>>>>>

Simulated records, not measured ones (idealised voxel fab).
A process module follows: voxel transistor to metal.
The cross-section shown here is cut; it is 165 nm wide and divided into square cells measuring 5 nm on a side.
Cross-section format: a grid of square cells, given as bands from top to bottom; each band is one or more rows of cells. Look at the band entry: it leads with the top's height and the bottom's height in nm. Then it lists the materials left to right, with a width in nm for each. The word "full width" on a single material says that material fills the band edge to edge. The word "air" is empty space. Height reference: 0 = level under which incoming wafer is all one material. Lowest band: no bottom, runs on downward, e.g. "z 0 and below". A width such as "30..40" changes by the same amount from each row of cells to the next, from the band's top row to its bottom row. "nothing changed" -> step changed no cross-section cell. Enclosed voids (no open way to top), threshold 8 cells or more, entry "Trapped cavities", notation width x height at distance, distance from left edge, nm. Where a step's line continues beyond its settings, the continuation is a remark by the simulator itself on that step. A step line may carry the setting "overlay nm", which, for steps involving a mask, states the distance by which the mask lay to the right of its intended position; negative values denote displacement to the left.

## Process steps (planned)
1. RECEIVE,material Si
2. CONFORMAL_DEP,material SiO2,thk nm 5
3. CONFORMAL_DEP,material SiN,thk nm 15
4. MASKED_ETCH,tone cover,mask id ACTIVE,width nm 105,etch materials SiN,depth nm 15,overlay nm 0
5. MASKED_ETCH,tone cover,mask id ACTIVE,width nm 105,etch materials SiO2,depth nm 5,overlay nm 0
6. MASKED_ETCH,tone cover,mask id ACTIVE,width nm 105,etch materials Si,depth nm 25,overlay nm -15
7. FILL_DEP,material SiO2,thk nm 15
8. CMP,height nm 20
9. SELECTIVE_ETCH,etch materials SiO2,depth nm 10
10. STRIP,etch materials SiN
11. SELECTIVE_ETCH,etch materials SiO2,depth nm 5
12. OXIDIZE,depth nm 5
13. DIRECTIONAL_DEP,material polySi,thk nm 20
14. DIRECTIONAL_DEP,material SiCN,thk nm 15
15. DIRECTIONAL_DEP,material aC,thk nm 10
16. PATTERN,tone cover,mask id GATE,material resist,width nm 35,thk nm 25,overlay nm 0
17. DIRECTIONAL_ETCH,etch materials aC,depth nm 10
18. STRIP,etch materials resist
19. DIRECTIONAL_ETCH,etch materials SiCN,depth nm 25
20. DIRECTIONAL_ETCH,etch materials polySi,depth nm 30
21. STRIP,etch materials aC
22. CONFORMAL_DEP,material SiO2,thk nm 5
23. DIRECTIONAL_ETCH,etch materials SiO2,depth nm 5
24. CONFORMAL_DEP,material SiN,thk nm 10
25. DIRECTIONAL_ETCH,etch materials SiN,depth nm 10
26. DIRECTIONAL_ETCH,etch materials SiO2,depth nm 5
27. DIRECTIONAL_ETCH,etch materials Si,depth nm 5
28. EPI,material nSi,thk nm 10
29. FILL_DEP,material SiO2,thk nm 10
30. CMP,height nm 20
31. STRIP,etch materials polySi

<<<<<

▶ [Requirement]: Would you please repeat exactly the lines above, starting at the line with "10. STRIP,etch materials SiN" and stopping at the line with "30. CMP,height nm 20", both included?

▶ [Worked solution]:
10. STRIP,etch materials SiN
11. SELECTIVE_ETCH,etch materials SiO2,depth nm 5
12. OXIDIZE,depth nm 5
13. DIRECTIONAL_DEP,material polySi,thk nm 20
14. DIRECTIONAL_DEP,material SiCN,thk nm 15
15. DIRECTIONAL_DEP,material aC,thk nm 10
16. PATTERN,tone cover,mask id GATE,material resist,width nm 35,thk nm 25,overlay nm 0
17. DIRECTIONAL_ETCH,etch materials aC,depth nm 10
18. STRIP,etch materials resist
19. DIRECTIONAL_ETCH,etch materials SiCN,depth nm 25
20. DIRECTIONAL_ETCH,etch materials polySi,depth nm 30
21. STRIP,etch materials aC
22. CONFORMAL_DEP,material SiO2,thk nm 5
23. DIRECTIONAL_ETCH,etch materials SiO2,depth nm 5
24. CONFORMAL_DEP,material SiN,thk nm 10
25. DIRECTIONAL_ETCH,etch materials SiN,depth nm 10
26. DIRECTIONAL_ETCH,etch materials SiO2,depth nm 5
27. DIRECTIONAL_ETCH,etch materials Si,depth nm 5
28. EPI,material nSi,thk nm 10
29. FILL_DEP,material SiO2,thk nm 10
30. CMP,height nm 20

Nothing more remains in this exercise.